- [Supplied data]:
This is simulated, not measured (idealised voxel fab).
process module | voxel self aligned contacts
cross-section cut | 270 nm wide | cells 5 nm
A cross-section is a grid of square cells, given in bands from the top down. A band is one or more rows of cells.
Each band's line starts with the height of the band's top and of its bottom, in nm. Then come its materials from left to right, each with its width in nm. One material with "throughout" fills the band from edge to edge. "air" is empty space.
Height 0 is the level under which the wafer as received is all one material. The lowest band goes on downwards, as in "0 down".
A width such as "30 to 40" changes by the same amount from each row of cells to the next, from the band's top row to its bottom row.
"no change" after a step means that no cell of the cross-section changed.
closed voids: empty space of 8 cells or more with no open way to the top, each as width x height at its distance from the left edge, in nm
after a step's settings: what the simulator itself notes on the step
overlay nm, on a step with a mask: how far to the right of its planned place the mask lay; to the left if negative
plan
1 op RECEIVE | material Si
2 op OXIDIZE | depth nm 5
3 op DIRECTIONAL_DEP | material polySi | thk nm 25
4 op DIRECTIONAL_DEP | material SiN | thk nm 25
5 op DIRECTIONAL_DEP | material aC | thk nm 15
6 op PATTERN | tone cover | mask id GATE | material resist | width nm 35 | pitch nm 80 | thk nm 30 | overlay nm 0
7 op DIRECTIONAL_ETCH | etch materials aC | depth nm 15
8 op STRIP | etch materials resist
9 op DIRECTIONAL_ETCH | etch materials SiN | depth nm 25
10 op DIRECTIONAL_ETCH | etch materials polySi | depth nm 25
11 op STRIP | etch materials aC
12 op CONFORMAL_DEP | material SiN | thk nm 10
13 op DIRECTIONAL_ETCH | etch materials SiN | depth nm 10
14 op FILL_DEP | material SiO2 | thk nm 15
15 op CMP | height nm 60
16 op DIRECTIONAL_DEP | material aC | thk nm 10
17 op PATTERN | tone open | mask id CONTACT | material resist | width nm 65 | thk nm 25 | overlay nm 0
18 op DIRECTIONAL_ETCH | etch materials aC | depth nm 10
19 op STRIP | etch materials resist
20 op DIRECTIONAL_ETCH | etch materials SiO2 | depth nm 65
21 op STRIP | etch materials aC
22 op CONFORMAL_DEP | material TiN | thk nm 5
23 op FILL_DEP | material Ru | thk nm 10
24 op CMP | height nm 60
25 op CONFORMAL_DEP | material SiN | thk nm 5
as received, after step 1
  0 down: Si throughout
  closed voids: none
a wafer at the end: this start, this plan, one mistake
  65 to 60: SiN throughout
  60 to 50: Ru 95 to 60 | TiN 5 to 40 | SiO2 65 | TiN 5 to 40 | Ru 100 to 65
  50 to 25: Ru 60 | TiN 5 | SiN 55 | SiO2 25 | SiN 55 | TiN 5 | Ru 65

- [Activity]: Would you output, unchanged, each line from the start of the records to the line that holds "the cross-section changed.", both included and nothing else?

- [Result]:
This is simulated, not measured (idealised voxel fab).
process module | voxel self aligned contacts
cross-section cut | 270 nm wide | cells 5 nm
A cross-section is a grid of square cells, given in bands from the top down. A band is one or more rows of cells.
Each band's line starts with the height of the band's top and of its bottom, in nm. Then come its materials from left to right, each with its width in nm. One material with "throughout" fills the band from edge to edge. "air" is empty space.
Height 0 is the level under which the wafer as received is all one material. The lowest band goes on downwards, as in "0 down".
A width such as "30 to 40" changes by the same amount from each row of cells to the next, from the band's top row to its bottom row.
"no change" after a step means that no cell of the cross-section changed.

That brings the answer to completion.